***** DATASET EXTRACT *****

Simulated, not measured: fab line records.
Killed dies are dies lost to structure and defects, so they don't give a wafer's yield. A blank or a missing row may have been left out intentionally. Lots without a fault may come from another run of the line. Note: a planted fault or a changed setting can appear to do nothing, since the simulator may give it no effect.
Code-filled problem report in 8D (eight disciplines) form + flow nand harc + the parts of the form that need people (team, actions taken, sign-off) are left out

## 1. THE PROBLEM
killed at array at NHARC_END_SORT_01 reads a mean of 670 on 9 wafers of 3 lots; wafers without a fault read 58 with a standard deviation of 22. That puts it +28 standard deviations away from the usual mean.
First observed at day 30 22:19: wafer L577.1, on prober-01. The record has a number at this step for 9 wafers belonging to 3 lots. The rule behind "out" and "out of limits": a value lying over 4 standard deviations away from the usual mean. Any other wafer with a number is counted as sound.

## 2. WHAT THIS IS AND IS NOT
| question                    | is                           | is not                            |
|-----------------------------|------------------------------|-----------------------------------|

*****

» WORK TASK: Begin at the first line of the records above and quote every line verbatim through the one that contains "## 1. THE PROBLEM".

» EXERCISE ANSWER:
Simulated, not measured: fab line records.
Killed dies are dies lost to structure and defects, so they don't give a wafer's yield. A blank or a missing row may have been left out intentionally. Lots without a fault may come from another run of the line. Note: a planted fault or a changed setting can appear to do nothing, since the simulator may give it no effect.
Code-filled problem report in 8D (eight disciplines) form + flow nand harc + the parts of the form that need people (team, actions taken, sign-off) are left out

## 1. THE PROBLEM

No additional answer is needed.